## Task item
Retype the records below from their first line through the line containing "PFIELD_OVL (nm): -1 0 -5", and include nothing else.

^^^^^^^^^^^^^^^^

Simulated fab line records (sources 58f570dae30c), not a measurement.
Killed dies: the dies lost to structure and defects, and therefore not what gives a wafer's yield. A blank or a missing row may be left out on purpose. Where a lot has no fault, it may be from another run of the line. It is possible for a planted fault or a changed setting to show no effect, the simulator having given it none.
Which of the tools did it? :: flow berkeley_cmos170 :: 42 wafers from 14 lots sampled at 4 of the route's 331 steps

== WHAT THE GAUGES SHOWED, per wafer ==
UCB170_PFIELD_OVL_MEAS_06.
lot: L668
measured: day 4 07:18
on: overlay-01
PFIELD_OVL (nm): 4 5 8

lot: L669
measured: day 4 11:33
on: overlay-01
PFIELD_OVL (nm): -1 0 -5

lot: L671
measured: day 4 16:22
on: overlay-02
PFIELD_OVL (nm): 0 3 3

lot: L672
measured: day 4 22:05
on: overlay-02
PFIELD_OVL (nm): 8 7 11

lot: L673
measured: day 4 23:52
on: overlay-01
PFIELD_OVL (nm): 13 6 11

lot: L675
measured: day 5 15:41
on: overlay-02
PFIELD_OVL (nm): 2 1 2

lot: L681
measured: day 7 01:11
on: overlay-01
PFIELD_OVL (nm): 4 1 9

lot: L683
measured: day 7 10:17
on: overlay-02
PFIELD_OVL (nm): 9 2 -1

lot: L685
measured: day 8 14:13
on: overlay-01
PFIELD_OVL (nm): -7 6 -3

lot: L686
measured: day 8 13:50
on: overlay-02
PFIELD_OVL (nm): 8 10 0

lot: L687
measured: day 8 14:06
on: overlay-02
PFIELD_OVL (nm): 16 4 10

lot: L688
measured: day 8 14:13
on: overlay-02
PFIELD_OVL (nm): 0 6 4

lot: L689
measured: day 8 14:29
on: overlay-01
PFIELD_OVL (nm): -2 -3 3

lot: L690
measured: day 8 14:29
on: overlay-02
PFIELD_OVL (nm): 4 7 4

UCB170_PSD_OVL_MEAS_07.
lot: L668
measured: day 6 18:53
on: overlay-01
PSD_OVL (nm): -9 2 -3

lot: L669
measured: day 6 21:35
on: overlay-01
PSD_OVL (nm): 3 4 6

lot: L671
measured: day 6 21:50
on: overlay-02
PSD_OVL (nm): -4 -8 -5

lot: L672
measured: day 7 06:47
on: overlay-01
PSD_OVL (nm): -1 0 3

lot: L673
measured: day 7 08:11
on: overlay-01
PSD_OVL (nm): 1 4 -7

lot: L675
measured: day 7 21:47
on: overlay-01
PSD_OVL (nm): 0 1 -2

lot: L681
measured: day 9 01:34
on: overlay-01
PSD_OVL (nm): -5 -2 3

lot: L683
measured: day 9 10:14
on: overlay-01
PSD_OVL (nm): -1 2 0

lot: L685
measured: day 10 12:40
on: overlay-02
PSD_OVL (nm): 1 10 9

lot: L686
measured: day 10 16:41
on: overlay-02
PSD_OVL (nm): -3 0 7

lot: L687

^^^^^^^^^^^^^^^^

## Response area
Simulated fab line records (sources 58f570dae30c), not a measurement.
Killed dies: the dies lost to structure and defects, and therefore not what gives a wafer's yield. A blank or a missing row may be left out on purpose. Where a lot has no fault, it may be from another run of the line. It is possible for a planted fault or a changed setting to show no effect, the simulator having given it none.
Which of the tools did it? :: flow berkeley_cmos170 :: 42 wafers from 14 lots sampled at 4 of the route's 331 steps

== WHAT THE GAUGES SHOWED, per wafer ==
UCB170_PFIELD_OVL_MEAS_06.
lot: L668
measured: day 4 07:18
on: overlay-01
PFIELD_OVL (nm): 4 5 8

lot: L669
measured: day 4 11:33
on: overlay-01
PFIELD_OVL (nm): -1 0 -5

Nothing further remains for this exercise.